Each line of the data below must be given again exactly as written.

Records provided -
[Start of section]

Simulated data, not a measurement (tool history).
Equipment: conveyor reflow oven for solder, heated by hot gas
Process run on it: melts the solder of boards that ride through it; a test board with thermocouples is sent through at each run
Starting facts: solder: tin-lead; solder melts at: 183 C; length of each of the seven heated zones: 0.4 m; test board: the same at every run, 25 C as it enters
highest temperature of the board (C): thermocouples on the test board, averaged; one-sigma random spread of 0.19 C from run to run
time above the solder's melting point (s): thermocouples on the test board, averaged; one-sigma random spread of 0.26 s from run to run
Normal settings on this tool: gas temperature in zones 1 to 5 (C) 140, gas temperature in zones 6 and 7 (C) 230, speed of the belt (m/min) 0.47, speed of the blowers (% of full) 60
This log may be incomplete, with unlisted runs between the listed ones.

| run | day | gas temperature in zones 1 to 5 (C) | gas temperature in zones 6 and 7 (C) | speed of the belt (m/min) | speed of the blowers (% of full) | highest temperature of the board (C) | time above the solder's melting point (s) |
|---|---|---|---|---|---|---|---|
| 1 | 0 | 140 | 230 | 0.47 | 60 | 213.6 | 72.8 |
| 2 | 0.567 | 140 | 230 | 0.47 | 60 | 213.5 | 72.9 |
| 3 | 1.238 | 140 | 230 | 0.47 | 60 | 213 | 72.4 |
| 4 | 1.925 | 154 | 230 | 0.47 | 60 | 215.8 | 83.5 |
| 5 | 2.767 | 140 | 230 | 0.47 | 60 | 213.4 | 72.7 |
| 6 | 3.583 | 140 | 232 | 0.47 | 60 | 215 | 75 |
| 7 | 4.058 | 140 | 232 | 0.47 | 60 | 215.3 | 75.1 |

[End of section]

Response area -
Simulated data, not a measurement (tool history).
Equipment: conveyor reflow oven for solder, heated by hot gas
Process run on it: melts the solder of boards that ride through it; a test board with thermocouples is sent through at each run
Starting facts: solder: tin-lead; solder melts at: 183 C; length of each of the seven heated zones: 0.4 m; test board: the same at every run, 25 C as it enters
highest temperature of the board (C): thermocouples on the test board, averaged; one-sigma random spread of 0.19 C from run to run
time above the solder's melting point (s): thermocouples on the test board, averaged; one-sigma random spread of 0.26 s from run to run
Normal settings on this tool: gas temperature in zones 1 to 5 (C) 140, gas temperature in zones 6 and 7 (C) 230, speed of the belt (m/min) 0.47, speed of the blowers (% of full) 60
This log may be incomplete, with unlisted runs between the listed ones.

| run | day | gas temperature in zones 1 to 5 (C) | gas temperature in zones 6 and 7 (C) | speed of the belt (m/min) | speed of the blowers (% of full) | highest temperature of the board (C) | time above the solder's melting point (s) |
|---|---|---|---|---|---|---|---|
| 1 | 0 | 140 | 230 | 0.47 | 60 | 213.6 | 72.8 |
| 2 | 0.567 | 140 | 230 | 0.47 | 60 | 213.5 | 72.9 |
| 3 | 1.238 | 140 | 230 | 0.47 | 60 | 213 | 72.4 |
| 4 | 1.925 | 154 | 230 | 0.47 | 60 | 215.8 | 83.5 |
| 5 | 2.767 | 140 | 230 | 0.47 | 60 | 213.4 | 72.7 |
| 6 | 3.583 | 140 | 232 | 0.47 | 60 | 215 | 75 |
| 7 | 4.058 | 140 | 232 | 0.47 | 60 | 215.3 | 75.1 |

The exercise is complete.